Work order: Only the lines of the data below from the one with "-- hour=50.7 sputter" through the one with "run 2 hour=57.0" are wanted. Repeat them exactly.

Available data:
-=-=-

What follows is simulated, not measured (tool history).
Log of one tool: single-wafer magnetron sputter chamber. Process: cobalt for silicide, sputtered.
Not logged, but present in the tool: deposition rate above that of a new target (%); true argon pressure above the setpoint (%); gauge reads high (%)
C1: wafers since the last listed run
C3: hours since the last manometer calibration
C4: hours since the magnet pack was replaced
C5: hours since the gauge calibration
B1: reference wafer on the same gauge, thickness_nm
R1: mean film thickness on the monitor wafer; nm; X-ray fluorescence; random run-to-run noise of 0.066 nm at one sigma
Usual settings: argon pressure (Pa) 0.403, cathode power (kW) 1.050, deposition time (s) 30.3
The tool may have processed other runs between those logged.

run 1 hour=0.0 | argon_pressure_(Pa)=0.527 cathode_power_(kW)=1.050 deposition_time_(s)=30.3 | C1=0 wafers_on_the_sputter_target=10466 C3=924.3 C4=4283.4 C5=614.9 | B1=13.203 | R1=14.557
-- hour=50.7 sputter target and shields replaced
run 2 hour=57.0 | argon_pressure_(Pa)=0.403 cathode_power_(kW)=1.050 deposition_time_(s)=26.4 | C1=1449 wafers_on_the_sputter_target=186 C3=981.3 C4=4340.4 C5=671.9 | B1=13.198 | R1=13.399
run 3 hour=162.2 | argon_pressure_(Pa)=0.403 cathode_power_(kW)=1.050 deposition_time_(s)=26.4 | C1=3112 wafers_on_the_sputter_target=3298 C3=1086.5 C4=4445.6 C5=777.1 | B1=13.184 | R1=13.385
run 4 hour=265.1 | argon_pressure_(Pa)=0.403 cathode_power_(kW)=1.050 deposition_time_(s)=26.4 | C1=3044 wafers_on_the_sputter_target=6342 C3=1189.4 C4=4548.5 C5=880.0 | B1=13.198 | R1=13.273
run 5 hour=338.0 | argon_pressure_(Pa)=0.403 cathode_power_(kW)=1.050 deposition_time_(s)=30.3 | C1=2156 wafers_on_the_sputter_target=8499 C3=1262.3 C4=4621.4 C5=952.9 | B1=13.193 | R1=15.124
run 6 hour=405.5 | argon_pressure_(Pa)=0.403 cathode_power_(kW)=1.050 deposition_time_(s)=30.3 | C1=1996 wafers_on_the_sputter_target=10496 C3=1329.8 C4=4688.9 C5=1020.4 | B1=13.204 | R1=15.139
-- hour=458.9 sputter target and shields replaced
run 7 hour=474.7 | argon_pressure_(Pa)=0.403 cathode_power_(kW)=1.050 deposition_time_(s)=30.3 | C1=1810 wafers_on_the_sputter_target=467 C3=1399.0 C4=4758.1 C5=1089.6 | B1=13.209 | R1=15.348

-=-=-

Exercise response:
-- hour=50.7 sputter target and shields replaced
run 2 hour=57.0 | argon_pressure_(Pa)=0.403 cathode_power_(kW)=1.050 deposition_time_(s)=26.4 | C1=1449 wafers_on_the_sputter_target=186 C3=981.3 C4=4340.4 C5=671.9 | B1=13.198 | R1=13.399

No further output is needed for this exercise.